> **Data supplied**
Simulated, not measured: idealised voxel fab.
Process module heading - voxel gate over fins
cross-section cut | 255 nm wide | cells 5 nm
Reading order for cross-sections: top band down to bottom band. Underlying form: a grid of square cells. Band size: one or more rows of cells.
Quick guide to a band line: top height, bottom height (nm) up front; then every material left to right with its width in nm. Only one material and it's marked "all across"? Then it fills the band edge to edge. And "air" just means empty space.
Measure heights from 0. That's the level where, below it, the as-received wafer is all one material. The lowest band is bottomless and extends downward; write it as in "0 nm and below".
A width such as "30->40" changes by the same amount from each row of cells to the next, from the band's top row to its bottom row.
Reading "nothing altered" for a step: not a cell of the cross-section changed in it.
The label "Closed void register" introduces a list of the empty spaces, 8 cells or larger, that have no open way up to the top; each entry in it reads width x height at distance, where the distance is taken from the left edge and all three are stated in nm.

> **Assigned task**
In the listing above, find the line with "Reading order for" and the line with "changed in it."; set down exactly those two lines and every line between them, nothing more.

> **Exercise result**
Reading order for cross-sections: top band down to bottom band. Underlying form: a grid of square cells. Band size: one or more rows of cells.
Quick guide to a band line: top height, bottom height (nm) up front; then every material left to right with its width in nm. Only one material and it's marked "all across"? Then it fills the band edge to edge. And "air" just means empty space.
Measure heights from 0. That's the level where, below it, the as-received wafer is all one material. The lowest band is bottomless and extends downward; write it as in "0 nm and below".
A width such as "30->40" changes by the same amount from each row of cells to the next, from the band's top row to its bottom row.
Reading "nothing altered" for a step: not a cell of the cross-section changed in it.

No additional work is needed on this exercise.